=== Data extracts ===

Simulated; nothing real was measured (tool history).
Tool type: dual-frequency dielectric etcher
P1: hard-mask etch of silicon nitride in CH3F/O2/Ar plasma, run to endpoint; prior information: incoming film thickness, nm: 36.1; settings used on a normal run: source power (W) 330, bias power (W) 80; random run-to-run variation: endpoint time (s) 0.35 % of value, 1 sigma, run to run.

===

Please write the listing out again, matching each line exactly.

Simulated; nothing real was measured (tool history).
Tool type: dual-frequency dielectric etcher
P1: hard-mask etch of silicon nitride in CH3F/O2/Ar plasma, run to endpoint; prior information: incoming film thickness, nm: 36.1; settings used on a normal run: source power (W) 330, bias power (W) 80; random run-to-run variation: endpoint time (s) 0.35 % of value, 1 sigma, run to run.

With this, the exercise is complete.